**SUPPLIED RECORDS**
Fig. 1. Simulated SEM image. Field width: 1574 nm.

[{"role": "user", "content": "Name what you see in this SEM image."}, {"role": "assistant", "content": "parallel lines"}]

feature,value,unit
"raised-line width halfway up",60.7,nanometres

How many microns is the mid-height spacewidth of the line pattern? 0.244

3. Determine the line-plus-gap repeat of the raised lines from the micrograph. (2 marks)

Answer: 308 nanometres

**WORK ORDER**
Write out the records in full, word for word.

**EXERCISE OUTPUT**
Fig. 1. Simulated SEM image. Field width: 1574 nm.

[{"role": "user", "content": "Name what you see in this SEM image."}, {"role": "assistant", "content": "parallel lines"}]

feature,value,unit
"raised-line width halfway up",60.7,nanometres

How many microns is the mid-height spacewidth of the line pattern? 0.244

3. Determine the line-plus-gap repeat of the raised lines from the micrograph. (2 marks)

Answer: 308 nanometres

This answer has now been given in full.